Activity
In the material below, the lines from the one containing "overlay nm 0 |" through the one containing "thk nm 20 |" are to be given again exactly, ends included, and no others.

Content starts
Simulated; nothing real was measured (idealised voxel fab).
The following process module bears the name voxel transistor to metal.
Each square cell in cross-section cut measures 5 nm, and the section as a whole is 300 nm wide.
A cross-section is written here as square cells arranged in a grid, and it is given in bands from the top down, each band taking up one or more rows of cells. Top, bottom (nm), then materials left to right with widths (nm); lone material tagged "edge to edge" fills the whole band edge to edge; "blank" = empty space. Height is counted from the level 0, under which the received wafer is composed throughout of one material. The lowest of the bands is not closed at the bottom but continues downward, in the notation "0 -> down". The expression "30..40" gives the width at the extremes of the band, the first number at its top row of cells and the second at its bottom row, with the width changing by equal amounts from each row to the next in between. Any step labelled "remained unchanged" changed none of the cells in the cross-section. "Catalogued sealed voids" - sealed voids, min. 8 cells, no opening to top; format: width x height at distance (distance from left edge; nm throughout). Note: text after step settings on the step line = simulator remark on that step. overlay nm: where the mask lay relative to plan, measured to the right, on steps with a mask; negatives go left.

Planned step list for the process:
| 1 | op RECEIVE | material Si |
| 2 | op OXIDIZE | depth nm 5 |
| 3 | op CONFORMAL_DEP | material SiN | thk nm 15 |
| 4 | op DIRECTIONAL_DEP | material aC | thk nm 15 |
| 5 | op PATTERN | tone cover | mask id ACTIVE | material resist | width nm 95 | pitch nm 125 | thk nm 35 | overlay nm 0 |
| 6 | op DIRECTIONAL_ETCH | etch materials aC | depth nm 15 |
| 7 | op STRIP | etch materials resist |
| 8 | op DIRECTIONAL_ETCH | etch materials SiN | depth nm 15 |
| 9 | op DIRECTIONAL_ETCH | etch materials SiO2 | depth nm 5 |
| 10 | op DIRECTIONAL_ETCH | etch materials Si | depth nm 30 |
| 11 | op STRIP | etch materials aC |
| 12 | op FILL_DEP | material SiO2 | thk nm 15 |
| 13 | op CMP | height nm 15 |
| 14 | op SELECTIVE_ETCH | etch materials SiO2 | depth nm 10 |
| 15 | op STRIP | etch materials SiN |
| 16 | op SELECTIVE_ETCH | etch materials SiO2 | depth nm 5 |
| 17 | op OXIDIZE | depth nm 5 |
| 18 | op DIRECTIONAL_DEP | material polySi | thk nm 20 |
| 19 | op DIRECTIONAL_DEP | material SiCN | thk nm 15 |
Content ends

Response area
| 5 | op PATTERN | tone cover | mask id ACTIVE | material resist | width nm 95 | pitch nm 125 | thk nm 35 | overlay nm 0 |
| 6 | op DIRECTIONAL_ETCH | etch materials aC | depth nm 15 |
| 7 | op STRIP | etch materials resist |
| 8 | op DIRECTIONAL_ETCH | etch materials SiN | depth nm 15 |
| 9 | op DIRECTIONAL_ETCH | etch materials SiO2 | depth nm 5 |
| 10 | op DIRECTIONAL_ETCH | etch materials Si | depth nm 30 |
| 11 | op STRIP | etch materials aC |
| 12 | op FILL_DEP | material SiO2 | thk nm 15 |
| 13 | op CMP | height nm 15 |
| 14 | op SELECTIVE_ETCH | etch materials SiO2 | depth nm 10 |
| 15 | op STRIP | etch materials SiN |
| 16 | op SELECTIVE_ETCH | etch materials SiO2 | depth nm 5 |
| 17 | op OXIDIZE | depth nm 5 |
| 18 | op DIRECTIONAL_DEP | material polySi | thk nm 20 |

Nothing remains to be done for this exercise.